> **Requirement**:
Give again, unaltered, the lines of the listing below that run from the line having "105 | 1867.1 |" through the line having "The simulation ignores: etching".

[Start of section]
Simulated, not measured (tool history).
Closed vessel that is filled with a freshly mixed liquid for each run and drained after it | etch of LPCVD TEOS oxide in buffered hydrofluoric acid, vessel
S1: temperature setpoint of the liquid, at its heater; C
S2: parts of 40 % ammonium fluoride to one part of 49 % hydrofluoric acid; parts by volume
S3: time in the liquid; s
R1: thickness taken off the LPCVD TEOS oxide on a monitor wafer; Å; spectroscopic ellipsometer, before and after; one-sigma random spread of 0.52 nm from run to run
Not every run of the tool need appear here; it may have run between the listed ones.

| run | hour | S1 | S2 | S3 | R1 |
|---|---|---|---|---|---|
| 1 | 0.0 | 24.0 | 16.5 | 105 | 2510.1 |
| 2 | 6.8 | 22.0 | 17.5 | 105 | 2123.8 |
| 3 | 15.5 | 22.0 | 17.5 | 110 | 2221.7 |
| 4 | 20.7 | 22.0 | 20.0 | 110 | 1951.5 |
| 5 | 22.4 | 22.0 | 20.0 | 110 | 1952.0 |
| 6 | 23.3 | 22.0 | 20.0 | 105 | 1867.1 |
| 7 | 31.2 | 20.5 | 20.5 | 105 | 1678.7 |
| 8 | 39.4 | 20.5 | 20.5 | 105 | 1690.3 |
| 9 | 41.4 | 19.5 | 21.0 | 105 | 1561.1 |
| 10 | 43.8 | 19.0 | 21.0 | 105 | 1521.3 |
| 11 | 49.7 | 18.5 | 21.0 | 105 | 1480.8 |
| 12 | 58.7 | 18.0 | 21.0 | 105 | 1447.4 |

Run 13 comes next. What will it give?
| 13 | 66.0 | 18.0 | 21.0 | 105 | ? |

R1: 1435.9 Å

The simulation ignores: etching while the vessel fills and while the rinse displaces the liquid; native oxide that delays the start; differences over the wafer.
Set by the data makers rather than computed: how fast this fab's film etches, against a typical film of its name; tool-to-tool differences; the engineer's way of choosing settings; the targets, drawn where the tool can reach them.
[End of section]

> **Task output**:
| 6 | 23.3 | 22.0 | 20.0 | 105 | 1867.1 |
| 7 | 31.2 | 20.5 | 20.5 | 105 | 1678.7 |
| 8 | 39.4 | 20.5 | 20.5 | 105 | 1690.3 |
| 9 | 41.4 | 19.5 | 21.0 | 105 | 1561.1 |
| 10 | 43.8 | 19.0 | 21.0 | 105 | 1521.3 |
| 11 | 49.7 | 18.5 | 21.0 | 105 | 1480.8 |
| 12 | 58.7 | 18.0 | 21.0 | 105 | 1447.4 |

Run 13 comes next. What will it give?
| 13 | 66.0 | 18.0 | 21.0 | 105 | ? |

R1: 1435.9 Å

The simulation ignores: etching while the vessel fills and while the rinse displaces the liquid; native oxide that delays the start; differences over the wafer.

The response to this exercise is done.